Work request: Your answer must match the material exactly, line for line.

Record excerpts:
++++++
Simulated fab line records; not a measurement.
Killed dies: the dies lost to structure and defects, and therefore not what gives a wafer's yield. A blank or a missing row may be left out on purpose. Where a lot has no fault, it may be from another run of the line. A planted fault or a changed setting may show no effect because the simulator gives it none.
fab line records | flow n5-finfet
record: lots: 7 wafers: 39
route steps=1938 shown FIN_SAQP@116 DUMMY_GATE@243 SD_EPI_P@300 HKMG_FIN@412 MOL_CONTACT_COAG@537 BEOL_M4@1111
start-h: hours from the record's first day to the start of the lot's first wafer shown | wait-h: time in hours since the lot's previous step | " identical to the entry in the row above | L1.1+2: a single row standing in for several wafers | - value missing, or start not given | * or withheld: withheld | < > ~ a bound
++++++

Task result:
Simulated fab line records; not a measurement.
Killed dies: the dies lost to structure and defects, and therefore not what gives a wafer's yield. A blank or a missing row may be left out on purpose. Where a lot has no fault, it may be from another run of the line. A planted fault or a changed setting may show no effect because the simulator gives it none.
fab line records | flow n5-finfet
record: lots: 7 wafers: 39
route steps=1938 shown FIN_SAQP@116 DUMMY_GATE@243 SD_EPI_P@300 HKMG_FIN@412 MOL_CONTACT_COAG@537 BEOL_M4@1111
start-h: hours from the record's first day to the start of the lot's first wafer shown | wait-h: time in hours since the lot's previous step | " identical to the entry in the row above | L1.1+2: a single row standing in for several wafers | - value missing, or start not given | * or withheld: withheld | < > ~ a bound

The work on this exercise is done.